BEGIN Provided material

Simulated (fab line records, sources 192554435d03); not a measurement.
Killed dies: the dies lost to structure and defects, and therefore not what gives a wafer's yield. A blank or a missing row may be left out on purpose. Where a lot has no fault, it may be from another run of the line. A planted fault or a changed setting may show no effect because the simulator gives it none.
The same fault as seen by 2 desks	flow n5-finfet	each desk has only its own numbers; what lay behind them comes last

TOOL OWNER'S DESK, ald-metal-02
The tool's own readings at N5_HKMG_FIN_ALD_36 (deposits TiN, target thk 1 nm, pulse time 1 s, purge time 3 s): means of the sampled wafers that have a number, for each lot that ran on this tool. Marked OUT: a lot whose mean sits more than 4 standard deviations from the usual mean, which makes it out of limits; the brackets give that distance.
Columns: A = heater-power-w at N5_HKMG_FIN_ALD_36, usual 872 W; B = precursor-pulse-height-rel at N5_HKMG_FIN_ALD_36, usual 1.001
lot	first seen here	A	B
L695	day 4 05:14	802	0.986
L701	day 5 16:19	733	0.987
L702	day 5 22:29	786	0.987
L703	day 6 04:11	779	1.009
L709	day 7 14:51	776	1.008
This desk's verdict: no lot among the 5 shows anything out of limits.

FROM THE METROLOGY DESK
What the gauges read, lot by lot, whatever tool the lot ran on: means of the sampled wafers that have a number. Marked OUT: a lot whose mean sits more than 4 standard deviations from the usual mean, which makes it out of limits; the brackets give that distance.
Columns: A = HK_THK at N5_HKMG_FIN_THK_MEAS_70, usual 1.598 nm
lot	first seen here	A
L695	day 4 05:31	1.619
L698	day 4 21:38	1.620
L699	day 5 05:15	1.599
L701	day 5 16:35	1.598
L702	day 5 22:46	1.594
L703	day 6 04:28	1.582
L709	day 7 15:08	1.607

END Provided material

• [Work task]:
In the listing above, please copy exactly the lines from the first through the one that contains "Killed dies: the", and no others.

• [Exercise response]:
Simulated (fab line records, sources 192554435d03); not a measurement.
Killed dies: the dies lost to structure and defects, and therefore not what gives a wafer's yield. A blank or a missing row may be left out on purpose. Where a lot has no fault, it may be from another run of the line. A planted fault or a changed setting may show no effect because the simulator gives it none.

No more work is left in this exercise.